[REQUIREMENT] Repeat the entire listing exactly.

[INFORMATION SHOWN]
Start of Block

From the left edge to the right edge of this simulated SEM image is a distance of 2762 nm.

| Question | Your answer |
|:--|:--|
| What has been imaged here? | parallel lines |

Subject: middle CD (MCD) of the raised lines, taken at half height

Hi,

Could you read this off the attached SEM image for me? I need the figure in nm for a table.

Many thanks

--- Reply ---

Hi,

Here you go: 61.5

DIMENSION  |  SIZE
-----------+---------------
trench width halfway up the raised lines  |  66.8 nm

End of Block

[EXERCISE OUTPUT]
From the left edge to the right edge of this simulated SEM image is a distance of 2762 nm.

| Question | Your answer |
|:--|:--|
| What has been imaged here? | parallel lines |

Subject: middle CD (MCD) of the raised lines, taken at half height

Hi,

Could you read this off the attached SEM image for me? I need the figure in nm for a table.

Many thanks

--- Reply ---

Hi,

Here you go: 61.5

DIMENSION  |  SIZE
-----------+---------------
trench width halfway up the raised lines  |  66.8 nm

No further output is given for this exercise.